____ DATA PROVIDED

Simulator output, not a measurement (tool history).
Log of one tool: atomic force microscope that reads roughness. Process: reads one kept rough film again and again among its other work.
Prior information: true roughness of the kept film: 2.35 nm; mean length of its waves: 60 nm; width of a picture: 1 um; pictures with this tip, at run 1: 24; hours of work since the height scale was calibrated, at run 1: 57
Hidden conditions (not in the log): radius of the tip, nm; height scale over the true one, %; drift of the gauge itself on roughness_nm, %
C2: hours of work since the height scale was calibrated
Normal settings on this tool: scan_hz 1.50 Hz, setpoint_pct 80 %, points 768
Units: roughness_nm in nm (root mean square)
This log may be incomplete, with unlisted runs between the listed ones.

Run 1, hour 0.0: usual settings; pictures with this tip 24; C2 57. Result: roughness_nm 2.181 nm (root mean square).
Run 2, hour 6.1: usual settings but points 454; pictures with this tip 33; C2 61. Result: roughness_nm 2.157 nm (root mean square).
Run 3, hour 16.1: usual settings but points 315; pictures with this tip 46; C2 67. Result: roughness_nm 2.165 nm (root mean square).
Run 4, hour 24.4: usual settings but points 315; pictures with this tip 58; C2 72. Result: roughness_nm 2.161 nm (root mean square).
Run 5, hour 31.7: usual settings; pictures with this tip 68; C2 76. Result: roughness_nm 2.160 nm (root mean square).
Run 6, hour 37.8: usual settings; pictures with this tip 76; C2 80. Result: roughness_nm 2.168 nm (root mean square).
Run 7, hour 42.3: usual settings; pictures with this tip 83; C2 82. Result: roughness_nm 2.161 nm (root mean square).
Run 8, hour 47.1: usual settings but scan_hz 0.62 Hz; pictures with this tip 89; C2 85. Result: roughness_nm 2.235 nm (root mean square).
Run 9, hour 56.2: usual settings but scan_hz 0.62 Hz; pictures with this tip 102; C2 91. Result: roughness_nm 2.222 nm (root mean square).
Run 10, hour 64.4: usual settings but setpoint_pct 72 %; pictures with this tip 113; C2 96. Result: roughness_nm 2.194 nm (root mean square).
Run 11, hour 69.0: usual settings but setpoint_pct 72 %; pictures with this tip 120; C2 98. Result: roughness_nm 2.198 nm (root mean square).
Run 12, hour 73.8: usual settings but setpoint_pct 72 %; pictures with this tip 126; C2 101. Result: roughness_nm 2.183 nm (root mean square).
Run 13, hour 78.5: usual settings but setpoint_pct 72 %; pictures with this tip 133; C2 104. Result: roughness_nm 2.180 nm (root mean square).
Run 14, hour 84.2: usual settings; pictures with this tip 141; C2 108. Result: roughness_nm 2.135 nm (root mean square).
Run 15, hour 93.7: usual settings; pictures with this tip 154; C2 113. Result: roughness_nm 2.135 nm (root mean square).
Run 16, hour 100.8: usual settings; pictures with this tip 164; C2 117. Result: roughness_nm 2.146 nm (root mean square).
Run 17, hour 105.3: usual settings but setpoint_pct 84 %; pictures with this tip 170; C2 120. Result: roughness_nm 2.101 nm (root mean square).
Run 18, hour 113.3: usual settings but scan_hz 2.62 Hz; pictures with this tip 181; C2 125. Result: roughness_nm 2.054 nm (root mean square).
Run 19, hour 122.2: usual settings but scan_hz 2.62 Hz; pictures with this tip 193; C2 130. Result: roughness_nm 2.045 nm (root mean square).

________

_ASSIGNMENT_: Reproduce the records above line by line, without any change, up to and including the line that holds "Run 2, hour".

_YOUR SOLUTION_:
Simulator output, not a measurement (tool history).
Log of one tool: atomic force microscope that reads roughness. Process: reads one kept rough film again and again among its other work.
Prior information: true roughness of the kept film: 2.35 nm; mean length of its waves: 60 nm; width of a picture: 1 um; pictures with this tip, at run 1: 24; hours of work since the height scale was calibrated, at run 1: 57
Hidden conditions (not in the log): radius of the tip, nm; height scale over the true one, %; drift of the gauge itself on roughness_nm, %
C2: hours of work since the height scale was calibrated
Normal settings on this tool: scan_hz 1.50 Hz, setpoint_pct 80 %, points 768
Units: roughness_nm in nm (root mean square)
This log may be incomplete, with unlisted runs between the listed ones.

Run 1, hour 0.0: usual settings; pictures with this tip 24; C2 57. Result: roughness_nm 2.181 nm (root mean square).
Run 2, hour 6.1: usual settings but points 454; pictures with this tip 33; C2 61. Result: roughness_nm 2.157 nm (root mean square).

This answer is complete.